Action item.
Nothing may be dropped or altered: reproduce all the data.

Extracted data.
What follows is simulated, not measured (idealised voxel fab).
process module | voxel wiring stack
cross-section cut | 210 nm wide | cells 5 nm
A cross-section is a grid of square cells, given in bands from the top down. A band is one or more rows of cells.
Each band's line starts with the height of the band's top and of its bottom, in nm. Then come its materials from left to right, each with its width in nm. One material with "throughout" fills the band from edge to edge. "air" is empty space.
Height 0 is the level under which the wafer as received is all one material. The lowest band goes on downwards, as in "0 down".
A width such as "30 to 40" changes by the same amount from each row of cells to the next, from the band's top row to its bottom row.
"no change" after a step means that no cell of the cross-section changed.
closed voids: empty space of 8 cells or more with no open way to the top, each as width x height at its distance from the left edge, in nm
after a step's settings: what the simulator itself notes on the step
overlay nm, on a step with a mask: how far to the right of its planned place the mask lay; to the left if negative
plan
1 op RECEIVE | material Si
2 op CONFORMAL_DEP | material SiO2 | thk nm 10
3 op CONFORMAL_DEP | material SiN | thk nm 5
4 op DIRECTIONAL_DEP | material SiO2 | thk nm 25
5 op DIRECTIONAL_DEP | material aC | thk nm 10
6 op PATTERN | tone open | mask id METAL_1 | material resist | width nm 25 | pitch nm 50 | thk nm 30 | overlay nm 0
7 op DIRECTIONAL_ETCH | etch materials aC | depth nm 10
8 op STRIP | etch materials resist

Task result.
What follows is simulated, not measured (idealised voxel fab).
process module | voxel wiring stack
cross-section cut | 210 nm wide | cells 5 nm
A cross-section is a grid of square cells, given in bands from the top down. A band is one or more rows of cells.
Each band's line starts with the height of the band's top and of its bottom, in nm. Then come its materials from left to right, each with its width in nm. One material with "throughout" fills the band from edge to edge. "air" is empty space.
Height 0 is the level under which the wafer as received is all one material. The lowest band goes on downwards, as in "0 down".
A width such as "30 to 40" changes by the same amount from each row of cells to the next, from the band's top row to its bottom row.
"no change" after a step means that no cell of the cross-section changed.
closed voids: empty space of 8 cells or more with no open way to the top, each as width x height at its distance from the left edge, in nm
after a step's settings: what the simulator itself notes on the step
overlay nm, on a step with a mask: how far to the right of its planned place the mask lay; to the left if negative
plan
1 op RECEIVE | material Si
2 op CONFORMAL_DEP | material SiO2 | thk nm 10
3 op CONFORMAL_DEP | material SiN | thk nm 5
4 op DIRECTIONAL_DEP | material SiO2 | thk nm 25
5 op DIRECTIONAL_DEP | material aC | thk nm 10
6 op PATTERN | tone open | mask id METAL_1 | material resist | width nm 25 | pitch nm 50 | thk nm 30 | overlay nm 0
7 op DIRECTIONAL_ETCH | etch materials aC | depth nm 10
8 op STRIP | etch materials resist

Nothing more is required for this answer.